# [Work item]
Give back all the data below exactly as it is shown.

# [Record excerpts]
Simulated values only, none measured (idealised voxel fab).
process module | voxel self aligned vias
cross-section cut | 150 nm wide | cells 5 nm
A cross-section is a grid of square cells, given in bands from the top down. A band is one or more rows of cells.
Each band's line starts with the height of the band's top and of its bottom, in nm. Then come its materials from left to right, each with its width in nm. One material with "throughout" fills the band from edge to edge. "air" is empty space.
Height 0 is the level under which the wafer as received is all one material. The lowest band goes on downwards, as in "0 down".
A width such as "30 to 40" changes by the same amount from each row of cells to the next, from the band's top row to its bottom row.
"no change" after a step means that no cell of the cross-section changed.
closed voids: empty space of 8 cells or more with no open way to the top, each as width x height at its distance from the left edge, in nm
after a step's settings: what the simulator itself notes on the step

# [Exercise solution]
Simulated values only, none measured (idealised voxel fab).
process module | voxel self aligned vias
cross-section cut | 150 nm wide | cells 5 nm
A cross-section is a grid of square cells, given in bands from the top down. A band is one or more rows of cells.
Each band's line starts with the height of the band's top and of its bottom, in nm. Then come its materials from left to right, each with its width in nm. One material with "throughout" fills the band from edge to edge. "air" is empty space.
Height 0 is the level under which the wafer as received is all one material. The lowest band goes on downwards, as in "0 down".
A width such as "30 to 40" changes by the same amount from each row of cells to the next, from the band's top row to its bottom row.
"no change" after a step means that no cell of the cross-section changed.
closed voids: empty space of 8 cells or more with no open way to the top, each as width x height at its distance from the left edge, in nm
after a step's settings: what the simulator itself notes on the step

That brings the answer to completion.